_Exercise_. Could you retype the entries exactly as they are?

.....

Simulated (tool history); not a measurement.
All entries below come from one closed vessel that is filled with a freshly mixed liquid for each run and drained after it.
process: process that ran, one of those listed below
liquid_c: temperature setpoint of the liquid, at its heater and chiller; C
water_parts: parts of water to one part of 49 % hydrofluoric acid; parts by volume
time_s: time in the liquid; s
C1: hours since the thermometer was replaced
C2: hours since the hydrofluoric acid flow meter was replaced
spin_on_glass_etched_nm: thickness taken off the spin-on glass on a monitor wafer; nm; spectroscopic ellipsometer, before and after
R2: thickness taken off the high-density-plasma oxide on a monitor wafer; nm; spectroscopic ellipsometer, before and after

.....

_Written answer_.
Simulated (tool history); not a measurement.
All entries below come from one closed vessel that is filled with a freshly mixed liquid for each run and drained after it.
process: process that ran, one of those listed below
liquid_c: temperature setpoint of the liquid, at its heater and chiller; C
water_parts: parts of water to one part of 49 % hydrofluoric acid; parts by volume
time_s: time in the liquid; s
C1: hours since the thermometer was replaced
C2: hours since the hydrofluoric acid flow meter was replaced
spin_on_glass_etched_nm: thickness taken off the spin-on glass on a monitor wafer; nm; spectroscopic ellipsometer, before and after
R2: thickness taken off the high-density-plasma oxide on a monitor wafer; nm; spectroscopic ellipsometer, before and after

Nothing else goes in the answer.